Before you finish, make sure each line of the records has been retyped exactly.

----- Data shown

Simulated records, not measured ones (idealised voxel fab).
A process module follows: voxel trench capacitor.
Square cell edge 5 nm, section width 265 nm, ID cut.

----------

Response —
Simulated records, not measured ones (idealised voxel fab).
A process module follows: voxel trench capacitor.
Square cell edge 5 nm, section width 265 nm, ID cut.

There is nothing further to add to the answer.